Data extracts>
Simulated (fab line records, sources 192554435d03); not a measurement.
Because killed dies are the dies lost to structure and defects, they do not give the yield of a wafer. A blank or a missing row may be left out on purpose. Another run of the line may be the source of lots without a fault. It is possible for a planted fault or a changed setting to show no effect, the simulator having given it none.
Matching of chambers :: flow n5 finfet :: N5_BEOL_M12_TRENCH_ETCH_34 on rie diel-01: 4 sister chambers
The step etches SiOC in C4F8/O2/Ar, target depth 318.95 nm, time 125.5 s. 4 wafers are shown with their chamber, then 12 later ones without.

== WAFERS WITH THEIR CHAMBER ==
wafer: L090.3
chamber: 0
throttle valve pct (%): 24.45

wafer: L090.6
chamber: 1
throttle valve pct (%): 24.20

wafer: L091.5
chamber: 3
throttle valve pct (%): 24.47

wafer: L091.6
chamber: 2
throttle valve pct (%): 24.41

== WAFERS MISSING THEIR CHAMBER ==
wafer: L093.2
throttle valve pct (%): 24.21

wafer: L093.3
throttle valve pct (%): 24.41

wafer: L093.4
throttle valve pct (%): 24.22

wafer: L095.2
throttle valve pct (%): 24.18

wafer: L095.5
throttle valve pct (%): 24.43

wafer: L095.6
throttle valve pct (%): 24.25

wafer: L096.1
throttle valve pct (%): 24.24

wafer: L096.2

Work task>
The full set of entries, copied exactly, is the expected answer.

Written response>
Simulated (fab line records, sources 192554435d03); not a measurement.
Because killed dies are the dies lost to structure and defects, they do not give the yield of a wafer. A blank or a missing row may be left out on purpose. Another run of the line may be the source of lots without a fault. It is possible for a planted fault or a changed setting to show no effect, the simulator having given it none.
Matching of chambers :: flow n5 finfet :: N5_BEOL_M12_TRENCH_ETCH_34 on rie diel-01: 4 sister chambers
The step etches SiOC in C4F8/O2/Ar, target depth 318.95 nm, time 125.5 s. 4 wafers are shown with their chamber, then 12 later ones without.

== WAFERS WITH THEIR CHAMBER ==
wafer: L090.3
chamber: 0
throttle valve pct (%): 24.45

wafer: L090.6
chamber: 1
throttle valve pct (%): 24.20

wafer: L091.5
chamber: 3
throttle valve pct (%): 24.47

wafer: L091.6
chamber: 2
throttle valve pct (%): 24.41

== WAFERS MISSING THEIR CHAMBER ==
wafer: L093.2
throttle valve pct (%): 24.21

wafer: L093.3
throttle valve pct (%): 24.41

wafer: L093.4
throttle valve pct (%): 24.22

wafer: L095.2
throttle valve pct (%): 24.18

wafer: L095.5
throttle valve pct (%): 24.43

wafer: L095.6
throttle valve pct (%): 24.25

wafer: L096.1
throttle valve pct (%): 24.24

wafer: L096.2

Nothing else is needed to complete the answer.